_TASK ITEM_:
Print, exactly as written, every line from the first line of the records below through the line containing "Measurement units: seconds", and nothing further.

_DATA FOR REVIEW_:
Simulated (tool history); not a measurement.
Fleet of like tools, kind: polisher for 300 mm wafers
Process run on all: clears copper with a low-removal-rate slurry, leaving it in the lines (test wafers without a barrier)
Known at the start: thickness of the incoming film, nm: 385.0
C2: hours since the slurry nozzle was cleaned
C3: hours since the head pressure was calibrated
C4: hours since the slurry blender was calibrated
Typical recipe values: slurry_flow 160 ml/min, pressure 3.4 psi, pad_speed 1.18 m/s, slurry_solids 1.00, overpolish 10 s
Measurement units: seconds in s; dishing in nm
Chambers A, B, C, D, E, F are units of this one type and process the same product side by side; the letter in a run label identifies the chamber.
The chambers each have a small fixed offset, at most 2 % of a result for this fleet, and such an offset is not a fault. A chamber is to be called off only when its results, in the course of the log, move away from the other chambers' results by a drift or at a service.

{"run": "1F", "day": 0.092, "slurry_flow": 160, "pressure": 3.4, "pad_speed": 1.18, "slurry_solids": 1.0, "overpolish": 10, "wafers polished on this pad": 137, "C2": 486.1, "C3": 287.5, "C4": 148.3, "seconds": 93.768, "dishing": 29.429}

_ANSWER AREA_:
Simulated (tool history); not a measurement.
Fleet of like tools, kind: polisher for 300 mm wafers
Process run on all: clears copper with a low-removal-rate slurry, leaving it in the lines (test wafers without a barrier)
Known at the start: thickness of the incoming film, nm: 385.0
C2: hours since the slurry nozzle was cleaned
C3: hours since the head pressure was calibrated
C4: hours since the slurry blender was calibrated
Typical recipe values: slurry_flow 160 ml/min, pressure 3.4 psi, pad_speed 1.18 m/s, slurry_solids 1.00, overpolish 10 s
Measurement units: seconds in s; dishing in nm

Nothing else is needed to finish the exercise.